_Data records_.
'''

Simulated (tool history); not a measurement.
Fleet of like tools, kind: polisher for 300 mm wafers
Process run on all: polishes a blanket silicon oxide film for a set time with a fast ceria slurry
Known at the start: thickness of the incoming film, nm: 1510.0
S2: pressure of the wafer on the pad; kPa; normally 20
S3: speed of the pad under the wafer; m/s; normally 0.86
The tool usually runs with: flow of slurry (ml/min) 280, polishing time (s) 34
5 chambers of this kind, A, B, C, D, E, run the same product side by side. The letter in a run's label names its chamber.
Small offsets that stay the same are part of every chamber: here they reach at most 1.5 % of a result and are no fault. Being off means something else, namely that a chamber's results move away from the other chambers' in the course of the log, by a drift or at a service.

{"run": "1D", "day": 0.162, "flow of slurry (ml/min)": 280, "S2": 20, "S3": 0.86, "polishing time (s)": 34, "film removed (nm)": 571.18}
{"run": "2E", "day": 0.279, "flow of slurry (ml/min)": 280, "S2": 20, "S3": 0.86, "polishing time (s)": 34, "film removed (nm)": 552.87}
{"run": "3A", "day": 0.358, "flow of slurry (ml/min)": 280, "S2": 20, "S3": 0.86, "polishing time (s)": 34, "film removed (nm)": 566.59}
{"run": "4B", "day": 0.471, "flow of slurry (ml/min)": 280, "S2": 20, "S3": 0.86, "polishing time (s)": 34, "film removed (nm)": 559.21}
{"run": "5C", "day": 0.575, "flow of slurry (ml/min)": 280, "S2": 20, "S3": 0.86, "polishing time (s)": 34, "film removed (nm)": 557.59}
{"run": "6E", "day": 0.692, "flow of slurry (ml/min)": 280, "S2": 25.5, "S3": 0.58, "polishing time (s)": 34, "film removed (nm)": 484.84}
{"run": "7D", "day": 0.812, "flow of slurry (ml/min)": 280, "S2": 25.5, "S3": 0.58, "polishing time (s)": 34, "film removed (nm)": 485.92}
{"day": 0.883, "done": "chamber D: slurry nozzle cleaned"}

'''

_Activity_.
Nothing but the lines from the first line of the data through the line with "Small offsets that" should be returned, exactly as they appear, both ends included.

_Your solution_.
Simulated (tool history); not a measurement.
Fleet of like tools, kind: polisher for 300 mm wafers
Process run on all: polishes a blanket silicon oxide film for a set time with a fast ceria slurry
Known at the start: thickness of the incoming film, nm: 1510.0
S2: pressure of the wafer on the pad; kPa; normally 20
S3: speed of the pad under the wafer; m/s; normally 0.86
The tool usually runs with: flow of slurry (ml/min) 280, polishing time (s) 34
5 chambers of this kind, A, B, C, D, E, run the same product side by side. The letter in a run's label names its chamber.
Small offsets that stay the same are part of every chamber: here they reach at most 1.5 % of a result and are no fault. Being off means something else, namely that a chamber's results move away from the other chambers' in the course of the log, by a drift or at a service.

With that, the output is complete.